- **Action item**
Each line of the material must appear again in the answer, exactly.

__________

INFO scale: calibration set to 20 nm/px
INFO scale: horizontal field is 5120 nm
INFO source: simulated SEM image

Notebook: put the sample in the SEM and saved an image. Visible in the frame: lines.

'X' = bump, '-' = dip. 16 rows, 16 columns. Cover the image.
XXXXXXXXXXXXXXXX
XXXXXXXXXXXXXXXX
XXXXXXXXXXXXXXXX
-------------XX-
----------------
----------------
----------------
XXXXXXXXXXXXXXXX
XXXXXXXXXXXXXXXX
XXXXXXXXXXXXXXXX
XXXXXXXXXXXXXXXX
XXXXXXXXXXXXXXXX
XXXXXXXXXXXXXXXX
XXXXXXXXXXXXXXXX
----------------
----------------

__________

- **Task answer**
INFO scale: calibration set to 20 nm/px
INFO scale: horizontal field is 5120 nm
INFO source: simulated SEM image

Notebook: put the sample in the SEM and saved an image. Visible in the frame: lines.

'X' = bump, '-' = dip. 16 rows, 16 columns. Cover the image.
XXXXXXXXXXXXXXXX
XXXXXXXXXXXXXXXX
XXXXXXXXXXXXXXXX
-------------XX-
----------------
----------------
----------------
XXXXXXXXXXXXXXXX
XXXXXXXXXXXXXXXX
XXXXXXXXXXXXXXXX
XXXXXXXXXXXXXXXX
XXXXXXXXXXXXXXXX
XXXXXXXXXXXXXXXX
XXXXXXXXXXXXXXXX
----------------
----------------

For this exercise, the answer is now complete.